#### [Brief]
A word-for-word transcription of every record is needed.

== == ==

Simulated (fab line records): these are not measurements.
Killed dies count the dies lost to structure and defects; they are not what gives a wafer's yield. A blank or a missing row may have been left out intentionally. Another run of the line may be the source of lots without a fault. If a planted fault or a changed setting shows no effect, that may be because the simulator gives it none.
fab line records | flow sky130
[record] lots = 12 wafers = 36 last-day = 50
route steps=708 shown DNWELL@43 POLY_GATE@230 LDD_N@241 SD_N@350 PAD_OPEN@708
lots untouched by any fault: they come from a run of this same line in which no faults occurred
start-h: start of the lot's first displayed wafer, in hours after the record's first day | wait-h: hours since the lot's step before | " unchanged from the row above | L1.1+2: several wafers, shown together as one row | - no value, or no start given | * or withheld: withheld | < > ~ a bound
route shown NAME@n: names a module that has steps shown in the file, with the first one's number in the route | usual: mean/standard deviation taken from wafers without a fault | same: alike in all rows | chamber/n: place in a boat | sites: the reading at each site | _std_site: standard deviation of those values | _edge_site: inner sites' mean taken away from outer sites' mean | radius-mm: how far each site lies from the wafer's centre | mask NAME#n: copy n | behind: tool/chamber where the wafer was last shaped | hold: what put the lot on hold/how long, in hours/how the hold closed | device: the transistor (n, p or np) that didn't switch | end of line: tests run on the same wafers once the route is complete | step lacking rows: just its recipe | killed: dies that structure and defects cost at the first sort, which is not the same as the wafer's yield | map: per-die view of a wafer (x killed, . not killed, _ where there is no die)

== == ==

#### [Task output]
Simulated (fab line records): these are not measurements.
Killed dies count the dies lost to structure and defects; they are not what gives a wafer's yield. A blank or a missing row may have been left out intentionally. Another run of the line may be the source of lots without a fault. If a planted fault or a changed setting shows no effect, that may be because the simulator gives it none.
fab line records | flow sky130
[record] lots = 12 wafers = 36 last-day = 50
route steps=708 shown DNWELL@43 POLY_GATE@230 LDD_N@241 SD_N@350 PAD_OPEN@708
lots untouched by any fault: they come from a run of this same line in which no faults occurred
start-h: start of the lot's first displayed wafer, in hours after the record's first day | wait-h: hours since the lot's step before | " unchanged from the row above | L1.1+2: several wafers, shown together as one row | - no value, or no start given | * or withheld: withheld | < > ~ a bound
route shown NAME@n: names a module that has steps shown in the file, with the first one's number in the route | usual: mean/standard deviation taken from wafers without a fault | same: alike in all rows | chamber/n: place in a boat | sites: the reading at each site | _std_site: standard deviation of those values | _edge_site: inner sites' mean taken away from outer sites' mean | radius-mm: how far each site lies from the wafer's centre | mask NAME#n: copy n | behind: tool/chamber where the wafer was last shaped | hold: what put the lot on hold/how long, in hours/how the hold closed | device: the transistor (n, p or np) that didn't switch | end of line: tests run on the same wafers once the route is complete | step lacking rows: just its recipe | killed: dies that structure and defects cost at the first sort, which is not the same as the wafer's yield | map: per-die view of a wafer (x killed, . not killed, _ where there is no die)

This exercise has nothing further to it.